--- Assignment ---
Starting at the first line, reproduce the listing below in full, exactly as given.

++++ Data excerpts ++++

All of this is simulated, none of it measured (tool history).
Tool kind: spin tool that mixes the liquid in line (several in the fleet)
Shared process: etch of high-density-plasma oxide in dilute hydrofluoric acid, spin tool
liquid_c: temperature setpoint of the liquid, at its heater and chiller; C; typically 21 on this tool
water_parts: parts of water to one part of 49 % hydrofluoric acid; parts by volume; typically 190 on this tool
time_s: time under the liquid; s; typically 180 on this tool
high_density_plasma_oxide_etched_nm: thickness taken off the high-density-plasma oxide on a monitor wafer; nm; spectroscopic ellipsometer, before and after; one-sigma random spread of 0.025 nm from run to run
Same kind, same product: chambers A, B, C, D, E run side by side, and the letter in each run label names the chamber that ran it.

++++

--- Problem solution ---
All of this is simulated, none of it measured (tool history).
Tool kind: spin tool that mixes the liquid in line (several in the fleet)
Shared process: etch of high-density-plasma oxide in dilute hydrofluoric acid, spin tool
liquid_c: temperature setpoint of the liquid, at its heater and chiller; C; typically 21 on this tool
water_parts: parts of water to one part of 49 % hydrofluoric acid; parts by volume; typically 190 on this tool
time_s: time under the liquid; s; typically 180 on this tool
high_density_plasma_oxide_etched_nm: thickness taken off the high-density-plasma oxide on a monitor wafer; nm; spectroscopic ellipsometer, before and after; one-sigma random spread of 0.025 nm from run to run
Same kind, same product: chambers A, B, C, D, E run side by side, and the letter in each run label names the chamber that ran it.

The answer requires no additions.